▶ ACTION ITEM: Nothing in the records may be dropped. Retype them all exactly.

=======

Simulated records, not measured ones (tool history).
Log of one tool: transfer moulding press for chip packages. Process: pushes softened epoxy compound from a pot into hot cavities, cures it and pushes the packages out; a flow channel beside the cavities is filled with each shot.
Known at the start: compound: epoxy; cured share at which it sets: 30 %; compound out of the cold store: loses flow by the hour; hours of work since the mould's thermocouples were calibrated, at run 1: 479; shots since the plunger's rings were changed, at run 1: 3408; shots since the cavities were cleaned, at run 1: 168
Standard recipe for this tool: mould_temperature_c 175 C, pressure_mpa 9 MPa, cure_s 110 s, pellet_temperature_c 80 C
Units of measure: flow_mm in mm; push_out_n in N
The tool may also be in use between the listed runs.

=======

▶ EXPECTED ANSWER:
Simulated records, not measured ones (tool history).
Log of one tool: transfer moulding press for chip packages. Process: pushes softened epoxy compound from a pot into hot cavities, cures it and pushes the packages out; a flow channel beside the cavities is filled with each shot.
Known at the start: compound: epoxy; cured share at which it sets: 30 %; compound out of the cold store: loses flow by the hour; hours of work since the mould's thermocouples were calibrated, at run 1: 479; shots since the plunger's rings were changed, at run 1: 3408; shots since the cavities were cleaned, at run 1: 168
Standard recipe for this tool: mould_temperature_c 175 C, pressure_mpa 9 MPa, cure_s 110 s, pellet_temperature_c 80 C
Units of measure: flow_mm in mm; push_out_n in N
The tool may also be in use between the listed runs.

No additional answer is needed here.